*** Opening Record extracts ***

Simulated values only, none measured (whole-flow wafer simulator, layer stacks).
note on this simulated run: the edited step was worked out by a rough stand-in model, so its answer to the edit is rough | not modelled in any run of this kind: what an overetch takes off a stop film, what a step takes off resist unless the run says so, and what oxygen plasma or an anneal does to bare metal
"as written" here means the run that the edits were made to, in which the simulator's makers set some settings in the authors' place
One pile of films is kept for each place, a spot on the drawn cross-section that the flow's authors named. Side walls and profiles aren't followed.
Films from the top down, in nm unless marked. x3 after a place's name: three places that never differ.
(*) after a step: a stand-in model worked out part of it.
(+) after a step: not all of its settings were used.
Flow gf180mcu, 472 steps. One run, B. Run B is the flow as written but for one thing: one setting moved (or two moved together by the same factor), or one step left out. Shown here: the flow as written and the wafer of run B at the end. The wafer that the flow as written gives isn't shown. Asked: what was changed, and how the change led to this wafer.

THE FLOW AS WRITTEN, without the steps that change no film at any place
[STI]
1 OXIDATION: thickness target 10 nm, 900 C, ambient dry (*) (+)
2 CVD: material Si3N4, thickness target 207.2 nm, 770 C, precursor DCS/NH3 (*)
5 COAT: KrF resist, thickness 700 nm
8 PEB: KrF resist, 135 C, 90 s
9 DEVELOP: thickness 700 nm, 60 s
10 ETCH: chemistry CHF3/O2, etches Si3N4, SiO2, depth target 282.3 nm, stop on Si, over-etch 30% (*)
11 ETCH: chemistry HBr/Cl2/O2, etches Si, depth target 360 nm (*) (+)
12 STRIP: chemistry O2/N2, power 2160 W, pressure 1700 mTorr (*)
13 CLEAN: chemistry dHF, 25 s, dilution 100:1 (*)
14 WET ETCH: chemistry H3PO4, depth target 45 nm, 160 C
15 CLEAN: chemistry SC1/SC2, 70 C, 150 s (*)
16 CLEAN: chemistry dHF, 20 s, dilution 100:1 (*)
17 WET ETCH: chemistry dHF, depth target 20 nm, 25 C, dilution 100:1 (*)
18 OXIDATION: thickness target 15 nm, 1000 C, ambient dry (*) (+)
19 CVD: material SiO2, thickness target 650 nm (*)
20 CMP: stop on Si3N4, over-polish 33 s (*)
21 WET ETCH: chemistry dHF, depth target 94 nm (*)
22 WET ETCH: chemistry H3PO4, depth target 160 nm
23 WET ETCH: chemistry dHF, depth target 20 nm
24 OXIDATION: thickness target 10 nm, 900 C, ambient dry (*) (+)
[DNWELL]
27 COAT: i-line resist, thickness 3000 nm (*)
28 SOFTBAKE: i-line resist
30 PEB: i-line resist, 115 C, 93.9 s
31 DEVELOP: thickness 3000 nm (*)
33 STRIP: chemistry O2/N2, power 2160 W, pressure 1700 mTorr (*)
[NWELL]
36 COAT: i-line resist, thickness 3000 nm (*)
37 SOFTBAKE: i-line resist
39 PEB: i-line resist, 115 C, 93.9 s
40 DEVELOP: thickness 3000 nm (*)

*** Closing Record extracts ***

* _Work item_: From the very first line of the data through the line with "(+) after a" in it, please reproduce each line exactly and output nothing more.

* _Written reply_:
Simulated values only, none measured (whole-flow wafer simulator, layer stacks).
note on this simulated run: the edited step was worked out by a rough stand-in model, so its answer to the edit is rough | not modelled in any run of this kind: what an overetch takes off a stop film, what a step takes off resist unless the run says so, and what oxygen plasma or an anneal does to bare metal
"as written" here means the run that the edits were made to, in which the simulator's makers set some settings in the authors' place
One pile of films is kept for each place, a spot on the drawn cross-section that the flow's authors named. Side walls and profiles aren't followed.
Films from the top down, in nm unless marked. x3 after a place's name: three places that never differ.
(*) after a step: a stand-in model worked out part of it.
(+) after a step: not all of its settings were used.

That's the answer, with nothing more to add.